### Requirement
When you reach the entries below, transcribe each one exactly as it stands.

*** Opening of Supplied entries ***

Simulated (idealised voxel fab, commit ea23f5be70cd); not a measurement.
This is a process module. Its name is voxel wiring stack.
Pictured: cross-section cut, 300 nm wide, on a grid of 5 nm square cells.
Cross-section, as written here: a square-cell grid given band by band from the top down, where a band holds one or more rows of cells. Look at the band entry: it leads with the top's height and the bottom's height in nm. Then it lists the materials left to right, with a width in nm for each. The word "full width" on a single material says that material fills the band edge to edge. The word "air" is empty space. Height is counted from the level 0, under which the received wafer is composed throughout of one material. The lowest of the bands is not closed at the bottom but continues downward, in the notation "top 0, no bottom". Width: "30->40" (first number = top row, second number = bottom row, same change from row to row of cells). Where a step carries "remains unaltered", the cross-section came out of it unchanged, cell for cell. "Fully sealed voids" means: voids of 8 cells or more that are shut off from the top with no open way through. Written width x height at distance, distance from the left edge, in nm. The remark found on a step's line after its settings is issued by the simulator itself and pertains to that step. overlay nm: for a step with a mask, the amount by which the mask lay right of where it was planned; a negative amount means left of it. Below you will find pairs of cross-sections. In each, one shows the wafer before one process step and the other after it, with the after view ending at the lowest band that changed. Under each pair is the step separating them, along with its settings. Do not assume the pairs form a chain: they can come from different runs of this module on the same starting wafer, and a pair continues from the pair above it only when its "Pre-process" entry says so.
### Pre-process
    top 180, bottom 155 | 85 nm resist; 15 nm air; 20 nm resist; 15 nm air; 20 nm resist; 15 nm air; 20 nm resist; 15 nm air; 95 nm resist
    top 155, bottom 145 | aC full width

*** Close of Supplied entries ***

### Result
Simulated (idealised voxel fab, commit ea23f5be70cd); not a measurement.
This is a process module. Its name is voxel wiring stack.
Pictured: cross-section cut, 300 nm wide, on a grid of 5 nm square cells.
Cross-section, as written here: a square-cell grid given band by band from the top down, where a band holds one or more rows of cells. Look at the band entry: it leads with the top's height and the bottom's height in nm. Then it lists the materials left to right, with a width in nm for each. The word "full width" on a single material says that material fills the band edge to edge. The word "air" is empty space. Height is counted from the level 0, under which the received wafer is composed throughout of one material. The lowest of the bands is not closed at the bottom but continues downward, in the notation "top 0, no bottom". Width: "30->40" (first number = top row, second number = bottom row, same change from row to row of cells). Where a step carries "remains unaltered", the cross-section came out of it unchanged, cell for cell. "Fully sealed voids" means: voids of 8 cells or more that are shut off from the top with no open way through. Written width x height at distance, distance from the left edge, in nm. The remark found on a step's line after its settings is issued by the simulator itself and pertains to that step. overlay nm: for a step with a mask, the amount by which the mask lay right of where it was planned; a negative amount means left of it. Below you will find pairs of cross-sections. In each, one shows the wafer before one process step and the other after it, with the after view ending at the lowest band that changed. Under each pair is the step separating them, along with its settings. Do not assume the pairs form a chain: they can come from different runs of this module on the same starting wafer, and a pair continues from the pair above it only when its "Pre-process" entry says so.
### Pre-process
    top 180, bottom 155 | 85 nm resist; 15 nm air; 20 nm resist; 15 nm air; 20 nm resist; 15 nm air; 20 nm resist; 15 nm air; 95 nm resist
    top 155, bottom 145 | aC full width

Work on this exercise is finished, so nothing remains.